• REQUIRED ACTION
When you reply, transcribe every line of the data below exactly.

• AVAILABLE DATA
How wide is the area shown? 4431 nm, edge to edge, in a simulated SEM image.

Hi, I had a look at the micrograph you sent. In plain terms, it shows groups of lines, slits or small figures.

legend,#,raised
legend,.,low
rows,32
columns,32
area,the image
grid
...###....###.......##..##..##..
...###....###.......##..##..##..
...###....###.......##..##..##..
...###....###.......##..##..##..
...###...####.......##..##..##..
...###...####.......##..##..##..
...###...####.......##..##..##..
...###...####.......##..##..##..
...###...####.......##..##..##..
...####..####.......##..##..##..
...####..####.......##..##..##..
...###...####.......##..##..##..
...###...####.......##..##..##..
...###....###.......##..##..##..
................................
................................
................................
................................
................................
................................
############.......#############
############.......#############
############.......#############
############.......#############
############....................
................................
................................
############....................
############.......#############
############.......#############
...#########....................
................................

• ANSWER SECTION
How wide is the area shown? 4431 nm, edge to edge, in a simulated SEM image.

Hi, I had a look at the micrograph you sent. In plain terms, it shows groups of lines, slits or small figures.

legend,#,raised
legend,.,low
rows,32
columns,32
area,the image
grid
...###....###.......##..##..##..
...###....###.......##..##..##..
...###....###.......##..##..##..
...###....###.......##..##..##..
...###...####.......##..##..##..
...###...####.......##..##..##..
...###...####.......##..##..##..
...###...####.......##..##..##..
...###...####.......##..##..##..
...####..####.......##..##..##..
...####..####.......##..##..##..
...###...####.......##..##..##..
...###...####.......##..##..##..
...###....###.......##..##..##..
................................
................................
................................
................................
................................
................................
############.......#############
############.......#############
############.......#############
############.......#############
############....................
................................
................................
############....................
############.......#############
############.......#############
...#########....................
................................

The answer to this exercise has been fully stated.